ASSIGNED TASK => Keep to one stretch of the data below, the lines from the one with "P2: hard-mask etch" up to and including the one with "P3: pattern etch", and return that stretch exactly.

SUPPLIED MATERIAL =>
***

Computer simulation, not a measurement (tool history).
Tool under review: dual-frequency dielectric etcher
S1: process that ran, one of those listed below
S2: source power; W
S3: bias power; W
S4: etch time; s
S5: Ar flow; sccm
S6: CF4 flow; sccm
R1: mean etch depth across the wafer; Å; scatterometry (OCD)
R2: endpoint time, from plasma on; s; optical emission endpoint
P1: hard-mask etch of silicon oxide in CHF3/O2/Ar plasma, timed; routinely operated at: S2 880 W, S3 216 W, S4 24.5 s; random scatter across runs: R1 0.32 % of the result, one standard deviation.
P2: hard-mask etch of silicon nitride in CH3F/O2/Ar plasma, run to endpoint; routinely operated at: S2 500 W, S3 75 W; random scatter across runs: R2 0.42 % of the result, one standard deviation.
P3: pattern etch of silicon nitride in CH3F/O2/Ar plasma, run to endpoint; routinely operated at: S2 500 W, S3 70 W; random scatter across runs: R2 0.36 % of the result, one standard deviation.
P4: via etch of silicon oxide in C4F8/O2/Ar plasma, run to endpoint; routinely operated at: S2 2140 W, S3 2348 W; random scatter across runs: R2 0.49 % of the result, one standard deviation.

***

ANSWER SPACE =>
P2: hard-mask etch of silicon nitride in CH3F/O2/Ar plasma, run to endpoint; routinely operated at: S2 500 W, S3 75 W; random scatter across runs: R2 0.42 % of the result, one standard deviation.
P3: pattern etch of silicon nitride in CH3F/O2/Ar plasma, run to endpoint; routinely operated at: S2 500 W, S3 70 W; random scatter across runs: R2 0.36 % of the result, one standard deviation.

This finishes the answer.